Work request: Return exactly the lines of the records below, starting at the line that contains "Killed dies: the" and ending at the line that contains "What counts as", with both of those lines kept.

Data shown:
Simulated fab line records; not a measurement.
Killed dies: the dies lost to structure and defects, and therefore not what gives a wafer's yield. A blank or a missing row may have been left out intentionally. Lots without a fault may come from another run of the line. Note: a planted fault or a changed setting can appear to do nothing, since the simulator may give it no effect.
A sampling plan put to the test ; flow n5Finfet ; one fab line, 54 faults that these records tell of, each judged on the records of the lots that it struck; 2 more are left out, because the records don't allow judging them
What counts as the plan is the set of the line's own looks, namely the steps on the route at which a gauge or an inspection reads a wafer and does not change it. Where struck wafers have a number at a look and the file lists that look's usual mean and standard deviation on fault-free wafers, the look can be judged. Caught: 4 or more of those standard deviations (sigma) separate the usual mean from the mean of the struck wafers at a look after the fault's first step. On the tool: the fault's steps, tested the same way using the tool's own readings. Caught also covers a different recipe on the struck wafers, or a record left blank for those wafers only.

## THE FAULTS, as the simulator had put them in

Response:
Killed dies: the dies lost to structure and defects, and therefore not what gives a wafer's yield. A blank or a missing row may have been left out intentionally. Lots without a fault may come from another run of the line. Note: a planted fault or a changed setting can appear to do nothing, since the simulator may give it no effect.
A sampling plan put to the test ; flow n5Finfet ; one fab line, 54 faults that these records tell of, each judged on the records of the lots that it struck; 2 more are left out, because the records don't allow judging them
What counts as the plan is the set of the line's own looks, namely the steps on the route at which a gauge or an inspection reads a wafer and does not change it. Where struck wafers have a number at a look and the file lists that look's usual mean and standard deviation on fault-free wafers, the look can be judged. Caught: 4 or more of those standard deviations (sigma) separate the usual mean from the mean of the struck wafers at a look after the fault's first step. On the tool: the fault's steps, tested the same way using the tool's own readings. Caught also covers a different recipe on the struck wafers, or a record left blank for those wafers only.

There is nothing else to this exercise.